[[ INFORMATION SHOWN open ]]
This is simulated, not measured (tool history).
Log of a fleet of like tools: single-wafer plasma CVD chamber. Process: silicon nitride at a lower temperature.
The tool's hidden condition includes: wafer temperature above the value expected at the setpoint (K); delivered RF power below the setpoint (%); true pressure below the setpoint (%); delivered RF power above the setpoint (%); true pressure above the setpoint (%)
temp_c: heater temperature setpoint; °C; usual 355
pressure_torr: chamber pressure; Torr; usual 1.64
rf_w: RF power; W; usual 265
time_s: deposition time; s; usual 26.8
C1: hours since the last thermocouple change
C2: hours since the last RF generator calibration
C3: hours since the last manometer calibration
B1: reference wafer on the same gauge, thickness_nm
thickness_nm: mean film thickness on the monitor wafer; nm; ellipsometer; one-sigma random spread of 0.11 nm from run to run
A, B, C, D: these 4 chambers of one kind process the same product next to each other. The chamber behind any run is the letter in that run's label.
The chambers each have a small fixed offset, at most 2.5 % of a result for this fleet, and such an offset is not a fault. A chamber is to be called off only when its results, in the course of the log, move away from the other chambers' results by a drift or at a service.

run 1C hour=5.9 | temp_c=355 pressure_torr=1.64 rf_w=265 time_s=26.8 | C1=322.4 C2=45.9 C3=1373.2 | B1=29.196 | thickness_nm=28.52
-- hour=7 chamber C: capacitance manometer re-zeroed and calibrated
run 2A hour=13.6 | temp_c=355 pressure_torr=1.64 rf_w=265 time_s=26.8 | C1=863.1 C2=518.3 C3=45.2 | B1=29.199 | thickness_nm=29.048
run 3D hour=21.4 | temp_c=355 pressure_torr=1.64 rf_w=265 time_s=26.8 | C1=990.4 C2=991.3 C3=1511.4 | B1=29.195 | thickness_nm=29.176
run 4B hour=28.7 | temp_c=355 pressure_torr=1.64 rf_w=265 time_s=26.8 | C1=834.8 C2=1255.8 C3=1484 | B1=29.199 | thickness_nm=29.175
[[ INFORMATION SHOWN closed ]]

**REQUIREMENT:** What you return should be exactly the lines above, starting at the one with "B1: reference wafer" and ending at the one with "A, B, C, D: these", and nothing else.

**YOUR SOLUTION:**
B1: reference wafer on the same gauge, thickness_nm
thickness_nm: mean film thickness on the monitor wafer; nm; ellipsometer; one-sigma random spread of 0.11 nm from run to run
A, B, C, D: these 4 chambers of one kind process the same product next to each other. The chamber behind any run is the letter in that run's label.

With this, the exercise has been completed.